• **WORK TASK**
Please quote the material exactly, every line of it.

RECORDS PROVIDED Block Start
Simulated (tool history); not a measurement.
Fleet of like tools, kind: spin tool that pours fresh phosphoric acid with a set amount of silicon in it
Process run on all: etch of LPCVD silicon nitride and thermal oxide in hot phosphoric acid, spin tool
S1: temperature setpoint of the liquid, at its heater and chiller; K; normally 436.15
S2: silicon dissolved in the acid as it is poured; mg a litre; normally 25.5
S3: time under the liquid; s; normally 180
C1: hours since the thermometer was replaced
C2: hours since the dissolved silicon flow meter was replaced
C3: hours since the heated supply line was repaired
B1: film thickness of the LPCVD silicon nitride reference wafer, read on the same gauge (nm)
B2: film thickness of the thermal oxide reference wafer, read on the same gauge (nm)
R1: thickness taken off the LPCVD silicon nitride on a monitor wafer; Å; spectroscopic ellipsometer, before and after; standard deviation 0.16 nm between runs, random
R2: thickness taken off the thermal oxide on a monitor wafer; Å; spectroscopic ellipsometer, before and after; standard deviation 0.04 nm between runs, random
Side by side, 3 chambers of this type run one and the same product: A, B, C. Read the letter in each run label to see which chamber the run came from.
RECORDS PROVIDED Block End

• **TASK SOLUTION**
Simulated (tool history); not a measurement.
Fleet of like tools, kind: spin tool that pours fresh phosphoric acid with a set amount of silicon in it
Process run on all: etch of LPCVD silicon nitride and thermal oxide in hot phosphoric acid, spin tool
S1: temperature setpoint of the liquid, at its heater and chiller; K; normally 436.15
S2: silicon dissolved in the acid as it is poured; mg a litre; normally 25.5
S3: time under the liquid; s; normally 180
C1: hours since the thermometer was replaced
C2: hours since the dissolved silicon flow meter was replaced
C3: hours since the heated supply line was repaired
B1: film thickness of the LPCVD silicon nitride reference wafer, read on the same gauge (nm)
B2: film thickness of the thermal oxide reference wafer, read on the same gauge (nm)
R1: thickness taken off the LPCVD silicon nitride on a monitor wafer; Å; spectroscopic ellipsometer, before and after; standard deviation 0.16 nm between runs, random
R2: thickness taken off the thermal oxide on a monitor wafer; Å; spectroscopic ellipsometer, before and after; standard deviation 0.04 nm between runs, random
Side by side, 3 chambers of this type run one and the same product: A, B, C. Read the letter in each run label to see which chamber the run came from.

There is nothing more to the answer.